• Brief:
Return the entries in full, exactly as written.

════════

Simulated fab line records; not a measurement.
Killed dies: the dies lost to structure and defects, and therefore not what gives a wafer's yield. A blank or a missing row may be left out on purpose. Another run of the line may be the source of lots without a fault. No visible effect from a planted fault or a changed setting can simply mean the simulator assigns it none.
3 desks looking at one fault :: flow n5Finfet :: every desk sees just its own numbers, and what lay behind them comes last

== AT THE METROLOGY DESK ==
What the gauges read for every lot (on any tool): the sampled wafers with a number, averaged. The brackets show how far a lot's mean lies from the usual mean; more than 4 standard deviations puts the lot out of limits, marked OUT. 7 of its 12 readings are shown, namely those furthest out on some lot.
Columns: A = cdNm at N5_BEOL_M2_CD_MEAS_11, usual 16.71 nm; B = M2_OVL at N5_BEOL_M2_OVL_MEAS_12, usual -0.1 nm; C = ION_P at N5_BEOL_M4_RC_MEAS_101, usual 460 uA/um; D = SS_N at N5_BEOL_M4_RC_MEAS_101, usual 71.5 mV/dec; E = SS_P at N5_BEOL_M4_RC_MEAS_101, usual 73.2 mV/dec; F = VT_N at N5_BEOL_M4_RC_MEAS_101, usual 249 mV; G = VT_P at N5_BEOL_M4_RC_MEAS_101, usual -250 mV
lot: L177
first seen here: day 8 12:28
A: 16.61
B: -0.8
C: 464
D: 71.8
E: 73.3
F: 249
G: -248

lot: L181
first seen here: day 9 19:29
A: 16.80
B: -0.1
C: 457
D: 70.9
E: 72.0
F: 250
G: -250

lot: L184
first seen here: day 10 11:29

════════

• Exercise result:
Simulated fab line records; not a measurement.
Killed dies: the dies lost to structure and defects, and therefore not what gives a wafer's yield. A blank or a missing row may be left out on purpose. Another run of the line may be the source of lots without a fault. No visible effect from a planted fault or a changed setting can simply mean the simulator assigns it none.
3 desks looking at one fault :: flow n5Finfet :: every desk sees just its own numbers, and what lay behind them comes last

== AT THE METROLOGY DESK ==
What the gauges read for every lot (on any tool): the sampled wafers with a number, averaged. The brackets show how far a lot's mean lies from the usual mean; more than 4 standard deviations puts the lot out of limits, marked OUT. 7 of its 12 readings are shown, namely those furthest out on some lot.
Columns: A = cdNm at N5_BEOL_M2_CD_MEAS_11, usual 16.71 nm; B = M2_OVL at N5_BEOL_M2_OVL_MEAS_12, usual -0.1 nm; C = ION_P at N5_BEOL_M4_RC_MEAS_101, usual 460 uA/um; D = SS_N at N5_BEOL_M4_RC_MEAS_101, usual 71.5 mV/dec; E = SS_P at N5_BEOL_M4_RC_MEAS_101, usual 73.2 mV/dec; F = VT_N at N5_BEOL_M4_RC_MEAS_101, usual 249 mV; G = VT_P at N5_BEOL_M4_RC_MEAS_101, usual -250 mV
lot: L177
first seen here: day 8 12:28
A: 16.61
B: -0.8
C: 464
D: 71.8
E: 73.3
F: 249
G: -248

lot: L181
first seen here: day 9 19:29
A: 16.80
B: -0.1
C: 457
D: 70.9
E: 72.0
F: 250
G: -250

lot: L184
first seen here: day 10 11:29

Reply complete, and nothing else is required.